***

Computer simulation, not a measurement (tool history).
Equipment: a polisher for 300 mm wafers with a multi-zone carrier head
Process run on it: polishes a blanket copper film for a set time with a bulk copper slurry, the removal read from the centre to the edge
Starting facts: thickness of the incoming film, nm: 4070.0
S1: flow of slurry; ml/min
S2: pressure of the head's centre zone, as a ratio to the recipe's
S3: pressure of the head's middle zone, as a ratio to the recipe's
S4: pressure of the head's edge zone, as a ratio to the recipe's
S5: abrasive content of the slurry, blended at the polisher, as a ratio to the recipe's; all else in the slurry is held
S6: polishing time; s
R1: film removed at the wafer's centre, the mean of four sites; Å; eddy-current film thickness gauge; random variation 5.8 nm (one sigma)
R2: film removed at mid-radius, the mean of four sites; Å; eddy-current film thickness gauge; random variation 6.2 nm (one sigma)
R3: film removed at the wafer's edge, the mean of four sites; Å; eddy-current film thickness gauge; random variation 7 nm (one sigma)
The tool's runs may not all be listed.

***

▸ ASSIGNMENT: The answer is the run of lines above from the line containing "Starting facts: thickness" through the line containing "S6: polishing time; s", copied exactly and alone.

▸ SOLUTION:
Starting facts: thickness of the incoming film, nm: 4070.0
S1: flow of slurry; ml/min
S2: pressure of the head's centre zone, as a ratio to the recipe's
S3: pressure of the head's middle zone, as a ratio to the recipe's
S4: pressure of the head's edge zone, as a ratio to the recipe's
S5: abrasive content of the slurry, blended at the polisher, as a ratio to the recipe's; all else in the slurry is held
S6: polishing time; s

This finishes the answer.